◆ **Work order**:
Restate word for word the lines of the records below, starting at the line that contains "0 -> down: Si everywhere" and ending at the line that contains "20 -> 15: SiN everywhere", with both of those lines included and nothing else.

◆ **Extracted material**:
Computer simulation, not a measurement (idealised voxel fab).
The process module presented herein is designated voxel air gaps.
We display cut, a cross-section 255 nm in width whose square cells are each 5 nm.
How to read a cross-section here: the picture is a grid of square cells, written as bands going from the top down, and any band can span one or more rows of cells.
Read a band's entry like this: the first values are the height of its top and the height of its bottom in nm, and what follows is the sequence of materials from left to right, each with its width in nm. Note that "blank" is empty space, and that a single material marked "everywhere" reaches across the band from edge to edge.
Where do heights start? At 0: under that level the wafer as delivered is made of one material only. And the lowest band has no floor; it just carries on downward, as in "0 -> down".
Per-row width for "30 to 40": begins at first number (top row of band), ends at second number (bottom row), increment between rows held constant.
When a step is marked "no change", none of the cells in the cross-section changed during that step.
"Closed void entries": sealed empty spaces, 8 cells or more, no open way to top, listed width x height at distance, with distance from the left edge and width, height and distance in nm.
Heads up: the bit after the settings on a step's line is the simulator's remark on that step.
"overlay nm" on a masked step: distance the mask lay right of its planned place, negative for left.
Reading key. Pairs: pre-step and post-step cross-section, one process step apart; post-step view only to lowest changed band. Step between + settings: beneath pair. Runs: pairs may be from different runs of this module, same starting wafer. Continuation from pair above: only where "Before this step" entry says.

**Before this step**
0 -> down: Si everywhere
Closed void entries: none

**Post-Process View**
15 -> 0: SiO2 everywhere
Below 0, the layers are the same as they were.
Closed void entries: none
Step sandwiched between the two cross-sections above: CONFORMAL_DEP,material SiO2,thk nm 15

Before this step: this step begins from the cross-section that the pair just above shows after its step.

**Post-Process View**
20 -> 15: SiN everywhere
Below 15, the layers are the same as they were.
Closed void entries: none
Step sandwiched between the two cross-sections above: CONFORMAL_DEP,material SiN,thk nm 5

◆ **Written reply**:
0 -> down: Si everywhere
Closed void entries: none

**Post-Process View**
15 -> 0: SiO2 everywhere
Below 0, the layers are the same as they were.
Closed void entries: none
Step sandwiched between the two cross-sections above: CONFORMAL_DEP,material SiO2,thk nm 15

Before this step: this step begins from the cross-section that the pair just above shows after its step.

**Post-Process View**
20 -> 15: SiN everywhere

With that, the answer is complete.